• [Work request] Exact copies of all the entries are needed.

• [Data to examine]
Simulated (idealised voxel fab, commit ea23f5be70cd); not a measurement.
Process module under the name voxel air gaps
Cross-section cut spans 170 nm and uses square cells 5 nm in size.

• [Solution]
Simulated (idealised voxel fab, commit ea23f5be70cd); not a measurement.
Process module under the name voxel air gaps
Cross-section cut spans 170 nm and uses square cells 5 nm in size.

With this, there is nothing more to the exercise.